Task item
The lines below are to be quoted exactly, from the first through the one that contains "Each place is".

Extracted information
+-------+

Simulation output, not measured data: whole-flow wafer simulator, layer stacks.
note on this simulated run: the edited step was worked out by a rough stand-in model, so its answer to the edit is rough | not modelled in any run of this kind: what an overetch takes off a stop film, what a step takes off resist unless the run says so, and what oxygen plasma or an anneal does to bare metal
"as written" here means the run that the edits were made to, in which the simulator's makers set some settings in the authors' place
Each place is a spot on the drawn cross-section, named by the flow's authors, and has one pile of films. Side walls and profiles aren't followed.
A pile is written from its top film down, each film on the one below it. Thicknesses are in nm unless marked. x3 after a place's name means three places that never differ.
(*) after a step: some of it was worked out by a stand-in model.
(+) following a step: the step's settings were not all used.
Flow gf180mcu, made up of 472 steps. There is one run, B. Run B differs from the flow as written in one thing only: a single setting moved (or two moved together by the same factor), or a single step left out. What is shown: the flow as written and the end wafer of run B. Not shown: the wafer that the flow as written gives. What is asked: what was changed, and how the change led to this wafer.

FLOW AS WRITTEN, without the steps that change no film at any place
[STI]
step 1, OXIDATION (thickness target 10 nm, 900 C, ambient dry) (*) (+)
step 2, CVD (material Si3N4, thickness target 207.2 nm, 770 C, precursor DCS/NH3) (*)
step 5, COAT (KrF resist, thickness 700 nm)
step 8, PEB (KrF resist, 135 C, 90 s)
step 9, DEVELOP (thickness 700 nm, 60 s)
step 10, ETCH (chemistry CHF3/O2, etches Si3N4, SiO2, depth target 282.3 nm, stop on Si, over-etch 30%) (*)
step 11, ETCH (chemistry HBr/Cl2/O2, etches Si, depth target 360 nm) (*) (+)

+-------+

Answer area
Simulation output, not measured data: whole-flow wafer simulator, layer stacks.
note on this simulated run: the edited step was worked out by a rough stand-in model, so its answer to the edit is rough | not modelled in any run of this kind: what an overetch takes off a stop film, what a step takes off resist unless the run says so, and what oxygen plasma or an anneal does to bare metal
"as written" here means the run that the edits were made to, in which the simulator's makers set some settings in the authors' place
Each place is a spot on the drawn cross-section, named by the flow's authors, and has one pile of films. Side walls and profiles aren't followed.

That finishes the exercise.